GIVEN INFORMATION
-- -- --
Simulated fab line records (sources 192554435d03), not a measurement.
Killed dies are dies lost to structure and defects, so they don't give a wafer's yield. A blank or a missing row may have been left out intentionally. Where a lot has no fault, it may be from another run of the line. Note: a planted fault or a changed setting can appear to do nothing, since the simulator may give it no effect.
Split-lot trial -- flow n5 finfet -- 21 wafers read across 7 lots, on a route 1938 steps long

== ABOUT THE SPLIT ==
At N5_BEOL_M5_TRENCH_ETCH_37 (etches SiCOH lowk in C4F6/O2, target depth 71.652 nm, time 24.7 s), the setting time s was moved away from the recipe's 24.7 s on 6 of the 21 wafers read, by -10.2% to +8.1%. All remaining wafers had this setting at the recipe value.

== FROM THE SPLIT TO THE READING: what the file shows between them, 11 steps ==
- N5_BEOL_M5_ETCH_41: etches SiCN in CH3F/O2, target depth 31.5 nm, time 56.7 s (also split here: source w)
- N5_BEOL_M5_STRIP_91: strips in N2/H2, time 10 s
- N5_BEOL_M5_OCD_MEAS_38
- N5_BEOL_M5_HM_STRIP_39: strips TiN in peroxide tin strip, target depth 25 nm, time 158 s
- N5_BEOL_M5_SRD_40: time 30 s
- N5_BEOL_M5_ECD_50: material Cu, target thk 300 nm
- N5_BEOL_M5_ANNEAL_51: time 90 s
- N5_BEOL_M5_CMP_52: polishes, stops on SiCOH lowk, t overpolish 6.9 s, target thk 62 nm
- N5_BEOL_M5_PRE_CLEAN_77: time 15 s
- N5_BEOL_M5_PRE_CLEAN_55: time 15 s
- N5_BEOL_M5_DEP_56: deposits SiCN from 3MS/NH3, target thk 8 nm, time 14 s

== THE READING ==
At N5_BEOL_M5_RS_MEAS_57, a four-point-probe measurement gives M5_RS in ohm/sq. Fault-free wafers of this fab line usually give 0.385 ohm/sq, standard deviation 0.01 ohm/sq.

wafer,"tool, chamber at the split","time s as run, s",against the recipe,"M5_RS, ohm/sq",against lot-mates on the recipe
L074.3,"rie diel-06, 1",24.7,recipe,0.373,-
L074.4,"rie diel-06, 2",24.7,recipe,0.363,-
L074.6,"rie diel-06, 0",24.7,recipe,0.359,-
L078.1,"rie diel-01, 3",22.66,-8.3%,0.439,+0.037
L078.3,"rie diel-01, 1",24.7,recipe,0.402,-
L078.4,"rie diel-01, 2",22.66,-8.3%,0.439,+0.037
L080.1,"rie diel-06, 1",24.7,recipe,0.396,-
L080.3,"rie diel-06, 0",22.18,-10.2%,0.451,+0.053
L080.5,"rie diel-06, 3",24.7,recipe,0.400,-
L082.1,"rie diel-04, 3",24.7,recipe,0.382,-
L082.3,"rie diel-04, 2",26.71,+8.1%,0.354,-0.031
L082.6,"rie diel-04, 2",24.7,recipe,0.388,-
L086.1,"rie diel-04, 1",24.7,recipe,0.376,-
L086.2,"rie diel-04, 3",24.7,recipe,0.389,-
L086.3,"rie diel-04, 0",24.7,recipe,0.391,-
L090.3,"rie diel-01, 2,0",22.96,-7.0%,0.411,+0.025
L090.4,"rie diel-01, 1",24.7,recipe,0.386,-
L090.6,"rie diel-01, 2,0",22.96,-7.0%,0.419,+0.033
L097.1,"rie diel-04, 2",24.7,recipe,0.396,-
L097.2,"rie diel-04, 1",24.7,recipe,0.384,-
-- -- --

WORK ORDER
Scan the records above for the lines holding "- N5_BEOL_M5_PRE_CLEAN_77: time 15 s" and "on the recipe". Transcribe those two and every line between them word for word, and no others.

EXERCISE OUTPUT
- N5_BEOL_M5_PRE_CLEAN_77: time 15 s
- N5_BEOL_M5_PRE_CLEAN_55: time 15 s
- N5_BEOL_M5_DEP_56: deposits SiCN from 3MS/NH3, target thk 8 nm, time 14 s

== THE READING ==
At N5_BEOL_M5_RS_MEAS_57, a four-point-probe measurement gives M5_RS in ohm/sq. Fault-free wafers of this fab line usually give 0.385 ohm/sq, standard deviation 0.01 ohm/sq.

wafer,"tool, chamber at the split","time s as run, s",against the recipe,"M5_RS, ohm/sq",against lot-mates on the recipe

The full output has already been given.